====== Exercise data ======

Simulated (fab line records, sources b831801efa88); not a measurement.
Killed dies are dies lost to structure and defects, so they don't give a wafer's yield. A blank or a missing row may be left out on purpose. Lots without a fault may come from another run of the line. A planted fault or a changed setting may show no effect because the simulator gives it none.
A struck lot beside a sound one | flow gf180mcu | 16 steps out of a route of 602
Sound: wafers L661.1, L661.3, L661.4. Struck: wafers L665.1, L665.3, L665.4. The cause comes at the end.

======

Activity.
Set down the data once more, exactly as shown above.

Written answer.
Simulated (fab line records, sources b831801efa88); not a measurement.
Killed dies are dies lost to structure and defects, so they don't give a wafer's yield. A blank or a missing row may be left out on purpose. Lots without a fault may come from another run of the line. A planted fault or a changed setting may show no effect because the simulator gives it none.
A struck lot beside a sound one | flow gf180mcu | 16 steps out of a route of 602
Sound: wafers L661.1, L661.3, L661.4. Struck: wafers L665.1, L665.3, L665.4. The cause comes at the end.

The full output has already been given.